#### [ENTRIES SHOWN]
[Start of section]
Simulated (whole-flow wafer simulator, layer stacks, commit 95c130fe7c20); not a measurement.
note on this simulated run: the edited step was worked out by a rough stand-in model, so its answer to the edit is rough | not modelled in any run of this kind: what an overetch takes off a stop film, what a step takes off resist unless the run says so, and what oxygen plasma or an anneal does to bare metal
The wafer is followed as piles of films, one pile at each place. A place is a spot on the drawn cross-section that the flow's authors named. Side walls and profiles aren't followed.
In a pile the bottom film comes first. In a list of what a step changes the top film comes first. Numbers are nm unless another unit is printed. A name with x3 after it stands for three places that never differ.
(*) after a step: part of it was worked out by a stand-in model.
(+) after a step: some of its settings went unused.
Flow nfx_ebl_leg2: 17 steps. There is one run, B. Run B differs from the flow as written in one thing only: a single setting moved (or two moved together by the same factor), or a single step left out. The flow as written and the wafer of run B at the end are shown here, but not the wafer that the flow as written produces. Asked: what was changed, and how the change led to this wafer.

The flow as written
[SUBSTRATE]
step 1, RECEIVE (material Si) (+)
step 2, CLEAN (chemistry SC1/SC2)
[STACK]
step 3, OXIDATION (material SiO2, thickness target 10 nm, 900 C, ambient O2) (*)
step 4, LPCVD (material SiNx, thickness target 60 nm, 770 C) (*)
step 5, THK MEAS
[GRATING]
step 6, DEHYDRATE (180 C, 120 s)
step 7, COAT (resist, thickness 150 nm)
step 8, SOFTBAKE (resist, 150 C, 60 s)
[End of section]

#### [ASSIGNMENT]
Could you restate every record word for word?

#### [WRITTEN ANSWER]
Simulated (whole-flow wafer simulator, layer stacks, commit 95c130fe7c20); not a measurement.
note on this simulated run: the edited step was worked out by a rough stand-in model, so its answer to the edit is rough | not modelled in any run of this kind: what an overetch takes off a stop film, what a step takes off resist unless the run says so, and what oxygen plasma or an anneal does to bare metal
The wafer is followed as piles of films, one pile at each place. A place is a spot on the drawn cross-section that the flow's authors named. Side walls and profiles aren't followed.
In a pile the bottom film comes first. In a list of what a step changes the top film comes first. Numbers are nm unless another unit is printed. A name with x3 after it stands for three places that never differ.
(*) after a step: part of it was worked out by a stand-in model.
(+) after a step: some of its settings went unused.
Flow nfx_ebl_leg2: 17 steps. There is one run, B. Run B differs from the flow as written in one thing only: a single setting moved (or two moved together by the same factor), or a single step left out. The flow as written and the wafer of run B at the end are shown here, but not the wafer that the flow as written produces. Asked: what was changed, and how the change led to this wafer.

The flow as written
[SUBSTRATE]
step 1, RECEIVE (material Si) (+)
step 2, CLEAN (chemistry SC1/SC2)
[STACK]
step 3, OXIDATION (material SiO2, thickness target 10 nm, 900 C, ambient O2) (*)
step 4, LPCVD (material SiNx, thickness target 60 nm, 770 C) (*)
step 5, THK MEAS
[GRATING]
step 6, DEHYDRATE (180 C, 120 s)
step 7, COAT (resist, thickness 150 nm)
step 8, SOFTBAKE (resist, 150 C, 60 s)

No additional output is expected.